Copy, exactly and without additions, every line in the records below from the one holding "0.423 - 4.486" through the one holding "L870.1 plasma_asher-01 1", both ends included.

■ Information supplied
· · · ·
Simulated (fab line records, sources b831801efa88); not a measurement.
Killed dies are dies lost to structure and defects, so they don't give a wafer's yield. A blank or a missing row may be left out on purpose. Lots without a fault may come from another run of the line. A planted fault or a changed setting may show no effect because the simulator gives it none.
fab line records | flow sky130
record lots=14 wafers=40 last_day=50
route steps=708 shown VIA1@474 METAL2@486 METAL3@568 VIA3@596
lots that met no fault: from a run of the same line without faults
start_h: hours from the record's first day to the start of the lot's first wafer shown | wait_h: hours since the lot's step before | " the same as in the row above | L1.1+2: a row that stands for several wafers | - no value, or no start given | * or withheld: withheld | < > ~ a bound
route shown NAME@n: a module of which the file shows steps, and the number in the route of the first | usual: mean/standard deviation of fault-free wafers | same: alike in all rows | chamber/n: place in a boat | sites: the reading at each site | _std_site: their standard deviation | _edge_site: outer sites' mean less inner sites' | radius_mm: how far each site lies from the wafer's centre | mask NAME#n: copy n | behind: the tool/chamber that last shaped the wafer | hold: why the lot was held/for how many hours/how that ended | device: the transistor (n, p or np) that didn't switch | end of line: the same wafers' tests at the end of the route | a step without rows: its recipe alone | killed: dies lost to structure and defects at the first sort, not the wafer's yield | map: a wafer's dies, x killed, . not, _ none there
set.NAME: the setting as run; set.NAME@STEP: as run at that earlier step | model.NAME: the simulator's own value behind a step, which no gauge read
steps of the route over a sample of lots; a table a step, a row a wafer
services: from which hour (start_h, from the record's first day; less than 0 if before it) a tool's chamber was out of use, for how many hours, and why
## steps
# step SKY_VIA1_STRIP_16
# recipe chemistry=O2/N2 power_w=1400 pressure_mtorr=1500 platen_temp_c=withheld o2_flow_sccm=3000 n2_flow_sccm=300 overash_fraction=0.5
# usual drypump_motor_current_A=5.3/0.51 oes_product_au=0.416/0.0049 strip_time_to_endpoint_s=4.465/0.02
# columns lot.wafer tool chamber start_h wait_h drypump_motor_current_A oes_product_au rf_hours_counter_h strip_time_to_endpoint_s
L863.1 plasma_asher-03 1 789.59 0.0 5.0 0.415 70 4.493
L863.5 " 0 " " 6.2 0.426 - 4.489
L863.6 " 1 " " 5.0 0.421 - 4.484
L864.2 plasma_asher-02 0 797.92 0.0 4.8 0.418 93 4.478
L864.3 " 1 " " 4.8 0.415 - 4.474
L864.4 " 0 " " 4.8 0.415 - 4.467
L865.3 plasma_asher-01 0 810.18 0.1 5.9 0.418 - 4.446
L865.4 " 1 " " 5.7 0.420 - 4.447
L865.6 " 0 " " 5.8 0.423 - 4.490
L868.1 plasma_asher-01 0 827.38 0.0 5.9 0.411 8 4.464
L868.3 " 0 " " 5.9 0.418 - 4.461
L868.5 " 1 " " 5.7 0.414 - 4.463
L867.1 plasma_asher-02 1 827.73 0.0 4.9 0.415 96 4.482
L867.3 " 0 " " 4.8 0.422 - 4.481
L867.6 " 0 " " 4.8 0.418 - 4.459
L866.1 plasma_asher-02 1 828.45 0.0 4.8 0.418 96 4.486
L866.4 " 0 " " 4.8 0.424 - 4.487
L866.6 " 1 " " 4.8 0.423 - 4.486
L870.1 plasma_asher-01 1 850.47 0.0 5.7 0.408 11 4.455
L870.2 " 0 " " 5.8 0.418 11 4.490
· · · ·

■ Exercise response
L866.6 " 1 " " 4.8 0.423 - 4.486
L870.1 plasma_asher-01 1 850.47 0.0 5.7 0.408 11 4.455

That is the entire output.